◆ WORK ITEM:
Type out the full set of entries again, unchanged.

+++
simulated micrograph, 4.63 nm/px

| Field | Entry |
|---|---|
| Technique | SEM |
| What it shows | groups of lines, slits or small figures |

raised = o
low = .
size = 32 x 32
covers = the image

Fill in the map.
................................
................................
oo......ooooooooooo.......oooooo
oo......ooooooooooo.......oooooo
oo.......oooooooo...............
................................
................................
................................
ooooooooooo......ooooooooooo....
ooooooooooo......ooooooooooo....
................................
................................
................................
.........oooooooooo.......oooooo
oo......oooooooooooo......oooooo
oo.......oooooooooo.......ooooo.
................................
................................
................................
+++

◆ ANSWER SPACE:
simulated micrograph, 4.63 nm/px

| Field | Entry |
|---|---|
| Technique | SEM |
| What it shows | groups of lines, slits or small figures |

raised = o
low = .
size = 32 x 32
covers = the image

Fill in the map.
................................
................................
oo......ooooooooooo.......oooooo
oo......ooooooooooo.......oooooo
oo.......oooooooo...............
................................
................................
................................
ooooooooooo......ooooooooooo....
ooooooooooo......ooooooooooo....
................................
................................
................................
.........oooooooooo.......oooooo
oo......oooooooooooo......oooooo
oo.......oooooooooo.......ooooo.
................................
................................
................................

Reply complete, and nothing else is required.